__Stored data__.
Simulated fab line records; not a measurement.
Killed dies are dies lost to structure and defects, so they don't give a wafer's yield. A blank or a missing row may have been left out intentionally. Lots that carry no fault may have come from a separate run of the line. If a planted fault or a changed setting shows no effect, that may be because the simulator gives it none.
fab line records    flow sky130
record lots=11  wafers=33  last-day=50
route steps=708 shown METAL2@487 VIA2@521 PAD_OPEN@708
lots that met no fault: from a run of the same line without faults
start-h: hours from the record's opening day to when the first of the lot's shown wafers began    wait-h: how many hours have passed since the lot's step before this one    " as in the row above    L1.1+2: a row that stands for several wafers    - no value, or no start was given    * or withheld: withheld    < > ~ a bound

__Work instruction__. Retype each line of the data exactly as it reads.

__Written solution__.
Simulated fab line records; not a measurement.
Killed dies are dies lost to structure and defects, so they don't give a wafer's yield. A blank or a missing row may have been left out intentionally. Lots that carry no fault may have come from a separate run of the line. If a planted fault or a changed setting shows no effect, that may be because the simulator gives it none.
fab line records    flow sky130
record lots=11  wafers=33  last-day=50
route steps=708 shown METAL2@487 VIA2@521 PAD_OPEN@708
lots that met no fault: from a run of the same line without faults
start-h: hours from the record's opening day to when the first of the lot's shown wafers began    wait-h: how many hours have passed since the lot's step before this one    " as in the row above    L1.1+2: a row that stands for several wafers    - no value, or no start was given    * or withheld: withheld    < > ~ a bound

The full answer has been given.